Records provided:
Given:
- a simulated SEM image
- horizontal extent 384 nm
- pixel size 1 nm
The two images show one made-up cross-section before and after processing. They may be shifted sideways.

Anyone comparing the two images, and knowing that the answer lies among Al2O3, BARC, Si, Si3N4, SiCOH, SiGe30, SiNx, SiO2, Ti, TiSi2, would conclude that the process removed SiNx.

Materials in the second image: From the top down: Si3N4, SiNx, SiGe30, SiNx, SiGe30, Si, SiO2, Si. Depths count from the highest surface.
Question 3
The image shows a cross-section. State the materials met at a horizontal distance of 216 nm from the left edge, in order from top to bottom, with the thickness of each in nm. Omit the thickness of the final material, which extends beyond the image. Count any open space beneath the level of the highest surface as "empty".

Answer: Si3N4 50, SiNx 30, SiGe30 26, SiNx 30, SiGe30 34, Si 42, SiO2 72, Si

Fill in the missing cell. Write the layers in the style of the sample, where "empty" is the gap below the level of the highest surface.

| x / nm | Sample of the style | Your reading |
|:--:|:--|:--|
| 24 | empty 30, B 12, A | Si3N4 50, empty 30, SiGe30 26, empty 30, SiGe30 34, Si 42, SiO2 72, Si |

Task item: Write out all of the records word for word.

Expected answer:
Given:
- a simulated SEM image
- horizontal extent 384 nm
- pixel size 1 nm
The two images show one made-up cross-section before and after processing. They may be shifted sideways.

Anyone comparing the two images, and knowing that the answer lies among Al2O3, BARC, Si, Si3N4, SiCOH, SiGe30, SiNx, SiO2, Ti, TiSi2, would conclude that the process removed SiNx.

Materials in the second image: From the top down: Si3N4, SiNx, SiGe30, SiNx, SiGe30, Si, SiO2, Si. Depths count from the highest surface.
Question 3
The image shows a cross-section. State the materials met at a horizontal distance of 216 nm from the left edge, in order from top to bottom, with the thickness of each in nm. Omit the thickness of the final material, which extends beyond the image. Count any open space beneath the level of the highest surface as "empty".

Answer: Si3N4 50, SiNx 30, SiGe30 26, SiNx 30, SiGe30 34, Si 42, SiO2 72, Si

Fill in the missing cell. Write the layers in the style of the sample, where "empty" is the gap below the level of the highest surface.

| x / nm | Sample of the style | Your reading |
|:--:|:--|:--|
| 24 | empty 30, B 12, A | Si3N4 50, empty 30, SiGe30 26, empty 30, SiGe30 34, Si 42, SiO2 72, Si |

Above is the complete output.